> **WORK ITEM**
Return the listing word for word, as given.

> **DATASET EXCERPTS**
==============================
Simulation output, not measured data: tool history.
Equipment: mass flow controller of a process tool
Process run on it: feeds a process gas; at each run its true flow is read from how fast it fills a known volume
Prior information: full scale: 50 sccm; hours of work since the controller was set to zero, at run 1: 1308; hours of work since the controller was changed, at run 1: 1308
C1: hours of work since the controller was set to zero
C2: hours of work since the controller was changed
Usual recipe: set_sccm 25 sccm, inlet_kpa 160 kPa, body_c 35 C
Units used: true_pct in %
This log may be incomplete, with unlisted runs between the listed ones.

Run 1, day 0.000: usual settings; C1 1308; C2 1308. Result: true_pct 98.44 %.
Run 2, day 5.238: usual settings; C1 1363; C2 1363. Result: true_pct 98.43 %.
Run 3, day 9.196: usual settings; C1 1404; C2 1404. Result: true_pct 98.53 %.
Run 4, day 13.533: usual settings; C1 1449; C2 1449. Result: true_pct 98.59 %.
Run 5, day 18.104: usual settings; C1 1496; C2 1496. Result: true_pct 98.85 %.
==============================

> **EXERCISE OUTPUT**
Simulation output, not measured data: tool history.
Equipment: mass flow controller of a process tool
Process run on it: feeds a process gas; at each run its true flow is read from how fast it fills a known volume
Prior information: full scale: 50 sccm; hours of work since the controller was set to zero, at run 1: 1308; hours of work since the controller was changed, at run 1: 1308
C1: hours of work since the controller was set to zero
C2: hours of work since the controller was changed
Usual recipe: set_sccm 25 sccm, inlet_kpa 160 kPa, body_c 35 C
Units used: true_pct in %
This log may be incomplete, with unlisted runs between the listed ones.

Run 1, day 0.000: usual settings; C1 1308; C2 1308. Result: true_pct 98.44 %.
Run 2, day 5.238: usual settings; C1 1363; C2 1363. Result: true_pct 98.43 %.
Run 3, day 9.196: usual settings; C1 1404; C2 1404. Result: true_pct 98.53 %.
Run 4, day 13.533: usual settings; C1 1449; C2 1449. Result: true_pct 98.59 %.
Run 5, day 18.104: usual settings; C1 1496; C2 1496. Result: true_pct 98.85 %.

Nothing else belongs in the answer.